Stored data:
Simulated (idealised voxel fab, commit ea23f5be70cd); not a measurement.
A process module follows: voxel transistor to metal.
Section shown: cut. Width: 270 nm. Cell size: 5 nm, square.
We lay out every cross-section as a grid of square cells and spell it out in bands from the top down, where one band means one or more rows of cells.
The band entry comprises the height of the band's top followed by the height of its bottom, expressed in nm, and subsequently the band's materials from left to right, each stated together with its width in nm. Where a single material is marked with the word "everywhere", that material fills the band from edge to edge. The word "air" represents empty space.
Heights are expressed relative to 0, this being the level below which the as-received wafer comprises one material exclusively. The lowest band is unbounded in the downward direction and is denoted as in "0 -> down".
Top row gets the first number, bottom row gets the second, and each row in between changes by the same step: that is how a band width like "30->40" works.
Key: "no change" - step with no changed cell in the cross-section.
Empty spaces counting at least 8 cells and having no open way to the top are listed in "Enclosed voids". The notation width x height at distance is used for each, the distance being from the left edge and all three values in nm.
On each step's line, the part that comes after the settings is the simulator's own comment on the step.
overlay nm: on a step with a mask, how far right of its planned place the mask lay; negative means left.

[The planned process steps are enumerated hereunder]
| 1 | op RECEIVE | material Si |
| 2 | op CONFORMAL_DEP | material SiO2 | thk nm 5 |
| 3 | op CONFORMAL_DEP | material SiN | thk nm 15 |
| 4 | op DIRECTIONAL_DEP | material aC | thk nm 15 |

Requirement: The listing above needs to be retyped. Reproduce every line exactly.

Problem solution:
Simulated (idealised voxel fab, commit ea23f5be70cd); not a measurement.
A process module follows: voxel transistor to metal.
Section shown: cut. Width: 270 nm. Cell size: 5 nm, square.
We lay out every cross-section as a grid of square cells and spell it out in bands from the top down, where one band means one or more rows of cells.
The band entry comprises the height of the band's top followed by the height of its bottom, expressed in nm, and subsequently the band's materials from left to right, each stated together with its width in nm. Where a single material is marked with the word "everywhere", that material fills the band from edge to edge. The word "air" represents empty space.
Heights are expressed relative to 0, this being the level below which the as-received wafer comprises one material exclusively. The lowest band is unbounded in the downward direction and is denoted as in "0 -> down".
Top row gets the first number, bottom row gets the second, and each row in between changes by the same step: that is how a band width like "30->40" works.
Key: "no change" - step with no changed cell in the cross-section.
Empty spaces counting at least 8 cells and having no open way to the top are listed in "Enclosed voids". The notation width x height at distance is used for each, the distance being from the left edge and all three values in nm.
On each step's line, the part that comes after the settings is the simulator's own comment on the step.
overlay nm: on a step with a mask, how far right of its planned place the mask lay; negative means left.

[The planned process steps are enumerated hereunder]
| 1 | op RECEIVE | material Si |
| 2 | op CONFORMAL_DEP | material SiO2 | thk nm 5 |
| 3 | op CONFORMAL_DEP | material SiN | thk nm 15 |
| 4 | op DIRECTIONAL_DEP | material aC | thk nm 15 |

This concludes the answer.